### [WORK ITEM]
Below are records that must be duplicated exactly.

◆ ◆ ◆ ◆

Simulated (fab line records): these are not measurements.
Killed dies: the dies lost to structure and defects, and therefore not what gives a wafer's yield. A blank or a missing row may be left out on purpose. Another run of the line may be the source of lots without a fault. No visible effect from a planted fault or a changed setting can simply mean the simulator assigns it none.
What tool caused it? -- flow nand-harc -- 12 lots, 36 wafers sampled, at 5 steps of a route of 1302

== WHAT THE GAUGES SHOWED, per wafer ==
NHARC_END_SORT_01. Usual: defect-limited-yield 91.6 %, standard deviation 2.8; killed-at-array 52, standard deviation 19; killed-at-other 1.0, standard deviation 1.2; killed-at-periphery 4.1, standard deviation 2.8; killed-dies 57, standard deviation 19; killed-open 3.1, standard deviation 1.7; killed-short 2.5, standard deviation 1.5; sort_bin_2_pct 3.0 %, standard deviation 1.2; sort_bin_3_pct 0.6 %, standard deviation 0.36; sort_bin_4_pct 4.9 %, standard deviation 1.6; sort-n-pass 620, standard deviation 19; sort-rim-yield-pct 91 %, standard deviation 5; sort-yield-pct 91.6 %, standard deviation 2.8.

◆ ◆ ◆ ◆

### [ANSWER BOX]
Simulated (fab line records): these are not measurements.
Killed dies: the dies lost to structure and defects, and therefore not what gives a wafer's yield. A blank or a missing row may be left out on purpose. Another run of the line may be the source of lots without a fault. No visible effect from a planted fault or a changed setting can simply mean the simulator assigns it none.
What tool caused it? -- flow nand-harc -- 12 lots, 36 wafers sampled, at 5 steps of a route of 1302

== WHAT THE GAUGES SHOWED, per wafer ==
NHARC_END_SORT_01. Usual: defect-limited-yield 91.6 %, standard deviation 2.8; killed-at-array 52, standard deviation 19; killed-at-other 1.0, standard deviation 1.2; killed-at-periphery 4.1, standard deviation 2.8; killed-dies 57, standard deviation 19; killed-open 3.1, standard deviation 1.7; killed-short 2.5, standard deviation 1.5; sort_bin_2_pct 3.0 %, standard deviation 1.2; sort_bin_3_pct 0.6 %, standard deviation 0.36; sort_bin_4_pct 4.9 %, standard deviation 1.6; sort-n-pass 620, standard deviation 19; sort-rim-yield-pct 91 %, standard deviation 5; sort-yield-pct 91.6 %, standard deviation 2.8.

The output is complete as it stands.